▶ [DATASET EXCERPTS]:
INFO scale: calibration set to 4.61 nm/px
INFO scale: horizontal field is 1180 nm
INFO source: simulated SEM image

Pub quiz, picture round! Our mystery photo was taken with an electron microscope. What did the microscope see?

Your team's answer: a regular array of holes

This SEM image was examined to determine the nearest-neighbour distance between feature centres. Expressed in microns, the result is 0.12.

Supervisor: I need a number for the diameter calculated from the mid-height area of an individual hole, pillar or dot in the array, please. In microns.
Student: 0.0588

▶ [REQUIRED ACTION]:
Only an exact copy of all the data will do as the answer.

▶ [EXERCISE ANSWER]:
INFO scale: calibration set to 4.61 nm/px
INFO scale: horizontal field is 1180 nm
INFO source: simulated SEM image

Pub quiz, picture round! Our mystery photo was taken with an electron microscope. What did the microscope see?

Your team's answer: a regular array of holes

This SEM image was examined to determine the nearest-neighbour distance between feature centres. Expressed in microns, the result is 0.12.

Supervisor: I need a number for the diameter calculated from the mid-height area of an individual hole, pillar or dot in the array, please. In microns.
Student: 0.0588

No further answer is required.